[Work task] Nothing may be added, dropped, or altered; restate the listing word for word.

[Extracted information]
────────────────────

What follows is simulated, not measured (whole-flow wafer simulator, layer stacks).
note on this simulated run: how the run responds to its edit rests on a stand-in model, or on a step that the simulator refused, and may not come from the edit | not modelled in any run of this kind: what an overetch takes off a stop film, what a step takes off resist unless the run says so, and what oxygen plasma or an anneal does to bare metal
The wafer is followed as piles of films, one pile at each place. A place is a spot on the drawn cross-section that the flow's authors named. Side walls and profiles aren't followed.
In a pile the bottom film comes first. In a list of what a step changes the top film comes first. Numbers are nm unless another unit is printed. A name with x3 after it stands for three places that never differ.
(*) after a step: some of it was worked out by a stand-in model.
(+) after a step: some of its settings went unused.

────────────────────

[Answer section]
What follows is simulated, not measured (whole-flow wafer simulator, layer stacks).
note on this simulated run: how the run responds to its edit rests on a stand-in model, or on a step that the simulator refused, and may not come from the edit | not modelled in any run of this kind: what an overetch takes off a stop film, what a step takes off resist unless the run says so, and what oxygen plasma or an anneal does to bare metal
The wafer is followed as piles of films, one pile at each place. A place is a spot on the drawn cross-section that the flow's authors named. Side walls and profiles aren't followed.
In a pile the bottom film comes first. In a list of what a step changes the top film comes first. Numbers are nm unless another unit is printed. A name with x3 after it stands for three places that never differ.
(*) after a step: some of it was worked out by a stand-in model.
(+) after a step: some of its settings went unused.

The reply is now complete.